_Action item_
Once the line containing "8: STRIP with etch materials resist" is found in the records below, return it and each following line exactly, up to and including the line containing "10: FILL_DEP with material Cu, thk nm 5", and nothing else.

_Information provided_
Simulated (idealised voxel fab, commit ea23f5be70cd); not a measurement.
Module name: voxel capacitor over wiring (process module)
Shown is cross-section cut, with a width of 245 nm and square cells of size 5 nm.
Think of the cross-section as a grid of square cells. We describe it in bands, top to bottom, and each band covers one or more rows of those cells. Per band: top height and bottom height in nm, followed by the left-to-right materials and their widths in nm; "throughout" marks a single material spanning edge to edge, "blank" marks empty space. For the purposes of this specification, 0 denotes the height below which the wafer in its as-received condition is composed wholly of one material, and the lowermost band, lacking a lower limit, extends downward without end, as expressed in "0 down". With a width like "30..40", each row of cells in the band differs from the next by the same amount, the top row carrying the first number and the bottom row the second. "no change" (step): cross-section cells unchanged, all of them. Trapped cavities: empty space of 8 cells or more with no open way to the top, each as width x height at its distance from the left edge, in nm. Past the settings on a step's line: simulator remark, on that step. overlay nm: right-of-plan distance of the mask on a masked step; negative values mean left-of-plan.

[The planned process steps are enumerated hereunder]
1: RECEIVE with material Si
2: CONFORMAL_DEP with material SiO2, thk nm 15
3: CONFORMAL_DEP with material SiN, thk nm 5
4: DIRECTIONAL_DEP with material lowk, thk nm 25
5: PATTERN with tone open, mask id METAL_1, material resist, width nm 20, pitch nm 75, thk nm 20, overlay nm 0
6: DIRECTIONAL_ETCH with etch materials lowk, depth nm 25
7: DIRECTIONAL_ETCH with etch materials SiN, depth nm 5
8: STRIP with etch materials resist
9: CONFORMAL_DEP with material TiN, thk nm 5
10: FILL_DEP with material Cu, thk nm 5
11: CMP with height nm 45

_Answer space_
8: STRIP with etch materials resist
9: CONFORMAL_DEP with material TiN, thk nm 5
10: FILL_DEP with material Cu, thk nm 5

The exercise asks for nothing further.